WORK ITEM » Take the records below and print them verbatim up to and including the line that carries "Cross-section cut spans".

SUPPLIED INFORMATION »
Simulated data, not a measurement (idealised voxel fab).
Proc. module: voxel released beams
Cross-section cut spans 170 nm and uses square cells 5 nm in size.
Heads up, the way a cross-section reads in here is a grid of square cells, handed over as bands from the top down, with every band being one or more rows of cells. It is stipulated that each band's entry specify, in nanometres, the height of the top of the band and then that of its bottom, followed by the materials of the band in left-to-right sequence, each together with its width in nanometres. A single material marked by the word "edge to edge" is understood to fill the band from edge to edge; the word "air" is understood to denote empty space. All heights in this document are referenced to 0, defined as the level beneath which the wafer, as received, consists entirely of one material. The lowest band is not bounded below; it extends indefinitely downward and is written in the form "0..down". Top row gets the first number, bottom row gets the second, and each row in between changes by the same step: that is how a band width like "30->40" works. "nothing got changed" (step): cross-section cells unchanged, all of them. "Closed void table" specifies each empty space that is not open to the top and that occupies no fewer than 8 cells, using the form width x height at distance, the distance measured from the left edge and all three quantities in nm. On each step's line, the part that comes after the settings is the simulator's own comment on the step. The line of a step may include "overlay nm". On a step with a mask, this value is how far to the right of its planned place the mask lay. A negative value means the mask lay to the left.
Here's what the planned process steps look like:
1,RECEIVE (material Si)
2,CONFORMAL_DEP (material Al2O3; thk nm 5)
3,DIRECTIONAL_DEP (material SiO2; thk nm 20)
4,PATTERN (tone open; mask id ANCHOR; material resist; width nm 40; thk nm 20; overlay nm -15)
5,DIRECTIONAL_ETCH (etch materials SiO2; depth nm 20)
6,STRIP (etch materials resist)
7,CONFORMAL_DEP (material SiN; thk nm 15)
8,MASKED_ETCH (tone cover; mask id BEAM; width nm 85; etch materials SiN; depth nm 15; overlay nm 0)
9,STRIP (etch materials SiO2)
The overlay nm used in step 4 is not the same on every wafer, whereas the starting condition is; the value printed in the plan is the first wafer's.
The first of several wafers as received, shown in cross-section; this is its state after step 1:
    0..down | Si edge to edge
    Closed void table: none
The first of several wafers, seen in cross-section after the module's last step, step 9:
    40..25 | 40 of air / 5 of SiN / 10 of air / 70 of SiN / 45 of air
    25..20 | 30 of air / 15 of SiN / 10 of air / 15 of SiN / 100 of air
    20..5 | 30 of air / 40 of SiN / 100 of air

PROBLEM SOLUTION »
Simulated data, not a measurement (idealised voxel fab).
Proc. module: voxel released beams
Cross-section cut spans 170 nm and uses square cells 5 nm in size.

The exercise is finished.